(Beginning of DATASET EXCERPTS)

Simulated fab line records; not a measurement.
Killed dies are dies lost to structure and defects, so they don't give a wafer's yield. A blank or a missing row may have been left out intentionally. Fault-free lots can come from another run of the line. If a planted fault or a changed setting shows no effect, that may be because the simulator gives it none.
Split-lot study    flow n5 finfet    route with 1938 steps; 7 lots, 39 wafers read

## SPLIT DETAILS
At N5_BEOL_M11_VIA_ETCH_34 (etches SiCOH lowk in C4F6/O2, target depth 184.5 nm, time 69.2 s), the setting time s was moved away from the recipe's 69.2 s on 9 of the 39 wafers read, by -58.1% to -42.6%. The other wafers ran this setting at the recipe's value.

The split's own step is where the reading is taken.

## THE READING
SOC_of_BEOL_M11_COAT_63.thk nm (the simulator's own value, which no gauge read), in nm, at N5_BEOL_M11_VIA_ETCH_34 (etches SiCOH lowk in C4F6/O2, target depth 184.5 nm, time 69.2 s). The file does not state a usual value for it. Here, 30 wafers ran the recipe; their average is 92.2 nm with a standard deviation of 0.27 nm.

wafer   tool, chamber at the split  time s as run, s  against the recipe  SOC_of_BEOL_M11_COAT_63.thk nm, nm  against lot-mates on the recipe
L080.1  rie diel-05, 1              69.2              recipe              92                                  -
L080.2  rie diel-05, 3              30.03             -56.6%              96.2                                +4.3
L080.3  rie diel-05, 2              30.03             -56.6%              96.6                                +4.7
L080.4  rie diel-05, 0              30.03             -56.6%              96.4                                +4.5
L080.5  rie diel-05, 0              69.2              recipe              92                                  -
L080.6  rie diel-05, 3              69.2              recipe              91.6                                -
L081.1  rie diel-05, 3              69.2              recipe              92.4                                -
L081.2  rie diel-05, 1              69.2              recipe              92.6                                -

(End of DATASET EXCERPTS)

REQUIRED ACTION -
Reproduce the material above. Do not change a word.

TASK OUTPUT -
Simulated fab line records; not a measurement.
Killed dies are dies lost to structure and defects, so they don't give a wafer's yield. A blank or a missing row may have been left out intentionally. Fault-free lots can come from another run of the line. If a planted fault or a changed setting shows no effect, that may be because the simulator gives it none.
Split-lot study    flow n5 finfet    route with 1938 steps; 7 lots, 39 wafers read

## SPLIT DETAILS
At N5_BEOL_M11_VIA_ETCH_34 (etches SiCOH lowk in C4F6/O2, target depth 184.5 nm, time 69.2 s), the setting time s was moved away from the recipe's 69.2 s on 9 of the 39 wafers read, by -58.1% to -42.6%. The other wafers ran this setting at the recipe's value.

The split's own step is where the reading is taken.

## THE READING
SOC_of_BEOL_M11_COAT_63.thk nm (the simulator's own value, which no gauge read), in nm, at N5_BEOL_M11_VIA_ETCH_34 (etches SiCOH lowk in C4F6/O2, target depth 184.5 nm, time 69.2 s). The file does not state a usual value for it. Here, 30 wafers ran the recipe; their average is 92.2 nm with a standard deviation of 0.27 nm.

wafer   tool, chamber at the split  time s as run, s  against the recipe  SOC_of_BEOL_M11_COAT_63.thk nm, nm  against lot-mates on the recipe
L080.1  rie diel-05, 1              69.2              recipe              92                                  -
L080.2  rie diel-05, 3              30.03             -56.6%              96.2                                +4.3
L080.3  rie diel-05, 2              30.03             -56.6%              96.6                                +4.7
L080.4  rie diel-05, 0              30.03             -56.6%              96.4                                +4.5
L080.5  rie diel-05, 0              69.2              recipe              92                                  -
L080.6  rie diel-05, 3              69.2              recipe              91.6                                -
L081.1  rie diel-05, 3              69.2              recipe              92.4                                -
L081.2  rie diel-05, 1              69.2              recipe              92.6                                -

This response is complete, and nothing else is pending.